### [Assignment]
Reproduce only what lies between the first line of the material below and the line containing "start_h: hours from", with both of those lines included and every line kept exact.

### [Data records]
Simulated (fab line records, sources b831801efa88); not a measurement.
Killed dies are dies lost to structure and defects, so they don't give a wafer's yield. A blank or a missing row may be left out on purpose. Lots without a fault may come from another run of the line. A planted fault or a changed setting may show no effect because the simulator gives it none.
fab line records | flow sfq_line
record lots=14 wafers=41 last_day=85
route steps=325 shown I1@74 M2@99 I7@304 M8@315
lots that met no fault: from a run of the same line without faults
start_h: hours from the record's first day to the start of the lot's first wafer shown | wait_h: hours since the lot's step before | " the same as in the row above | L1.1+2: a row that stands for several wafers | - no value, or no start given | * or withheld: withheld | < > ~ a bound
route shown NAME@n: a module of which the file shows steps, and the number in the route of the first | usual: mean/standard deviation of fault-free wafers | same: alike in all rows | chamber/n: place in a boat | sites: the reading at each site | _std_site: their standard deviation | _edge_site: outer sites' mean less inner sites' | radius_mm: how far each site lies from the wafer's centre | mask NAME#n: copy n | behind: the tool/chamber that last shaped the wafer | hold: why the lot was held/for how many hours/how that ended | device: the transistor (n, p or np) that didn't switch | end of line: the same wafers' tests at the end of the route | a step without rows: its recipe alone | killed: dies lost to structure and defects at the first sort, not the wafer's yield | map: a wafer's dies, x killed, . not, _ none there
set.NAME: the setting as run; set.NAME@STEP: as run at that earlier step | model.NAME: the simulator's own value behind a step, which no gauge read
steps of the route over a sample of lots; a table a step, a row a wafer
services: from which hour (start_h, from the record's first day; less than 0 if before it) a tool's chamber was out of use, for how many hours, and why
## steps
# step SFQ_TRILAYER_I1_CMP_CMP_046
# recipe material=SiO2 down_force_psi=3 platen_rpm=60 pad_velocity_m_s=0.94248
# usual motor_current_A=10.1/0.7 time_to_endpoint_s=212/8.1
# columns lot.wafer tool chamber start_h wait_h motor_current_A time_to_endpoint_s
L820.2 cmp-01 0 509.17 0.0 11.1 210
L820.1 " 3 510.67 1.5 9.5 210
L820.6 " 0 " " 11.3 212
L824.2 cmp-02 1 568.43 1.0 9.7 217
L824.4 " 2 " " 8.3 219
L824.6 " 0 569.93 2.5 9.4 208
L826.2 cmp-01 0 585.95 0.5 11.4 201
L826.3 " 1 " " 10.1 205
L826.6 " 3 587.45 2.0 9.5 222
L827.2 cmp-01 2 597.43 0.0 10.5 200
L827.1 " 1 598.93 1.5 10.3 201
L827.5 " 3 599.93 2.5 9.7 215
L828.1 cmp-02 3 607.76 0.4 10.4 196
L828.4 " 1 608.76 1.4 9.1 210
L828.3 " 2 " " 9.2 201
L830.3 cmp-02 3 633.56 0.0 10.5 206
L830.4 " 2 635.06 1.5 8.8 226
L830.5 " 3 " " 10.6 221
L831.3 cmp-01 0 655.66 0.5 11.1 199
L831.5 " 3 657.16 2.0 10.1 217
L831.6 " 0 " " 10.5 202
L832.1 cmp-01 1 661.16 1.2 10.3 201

### [Written reply]
Simulated (fab line records, sources b831801efa88); not a measurement.
Killed dies are dies lost to structure and defects, so they don't give a wafer's yield. A blank or a missing row may be left out on purpose. Lots without a fault may come from another run of the line. A planted fault or a changed setting may show no effect because the simulator gives it none.
fab line records | flow sfq_line
record lots=14 wafers=41 last_day=85
route steps=325 shown I1@74 M2@99 I7@304 M8@315
lots that met no fault: from a run of the same line without faults
start_h: hours from the record's first day to the start of the lot's first wafer shown | wait_h: hours since the lot's step before | " the same as in the row above | L1.1+2: a row that stands for several wafers | - no value, or no start given | * or withheld: withheld | < > ~ a bound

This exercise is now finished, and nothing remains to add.